- - -

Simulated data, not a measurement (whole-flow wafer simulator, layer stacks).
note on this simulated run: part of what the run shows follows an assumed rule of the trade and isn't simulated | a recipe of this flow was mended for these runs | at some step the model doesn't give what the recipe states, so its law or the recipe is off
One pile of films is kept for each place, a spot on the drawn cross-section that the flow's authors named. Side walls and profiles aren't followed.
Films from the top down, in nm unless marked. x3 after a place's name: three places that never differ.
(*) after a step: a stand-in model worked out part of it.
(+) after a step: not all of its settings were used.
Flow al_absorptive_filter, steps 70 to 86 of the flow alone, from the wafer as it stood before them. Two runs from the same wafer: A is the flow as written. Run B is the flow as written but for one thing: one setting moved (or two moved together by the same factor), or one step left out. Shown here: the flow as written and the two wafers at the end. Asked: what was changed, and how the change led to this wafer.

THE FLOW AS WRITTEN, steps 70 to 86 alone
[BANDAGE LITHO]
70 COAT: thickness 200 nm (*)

- - -

[Work request]:
Write out every entry again exactly, please, with nothing missing.

[Answer area]:
Simulated data, not a measurement (whole-flow wafer simulator, layer stacks).
note on this simulated run: part of what the run shows follows an assumed rule of the trade and isn't simulated | a recipe of this flow was mended for these runs | at some step the model doesn't give what the recipe states, so its law or the recipe is off
One pile of films is kept for each place, a spot on the drawn cross-section that the flow's authors named. Side walls and profiles aren't followed.
Films from the top down, in nm unless marked. x3 after a place's name: three places that never differ.
(*) after a step: a stand-in model worked out part of it.
(+) after a step: not all of its settings were used.
Flow al_absorptive_filter, steps 70 to 86 of the flow alone, from the wafer as it stood before them. Two runs from the same wafer: A is the flow as written. Run B is the flow as written but for one thing: one setting moved (or two moved together by the same factor), or one step left out. Shown here: the flow as written and the two wafers at the end. Asked: what was changed, and how the change led to this wafer.

THE FLOW AS WRITTEN, steps 70 to 86 alone
[BANDAGE LITHO]
70 COAT: thickness 200 nm (*)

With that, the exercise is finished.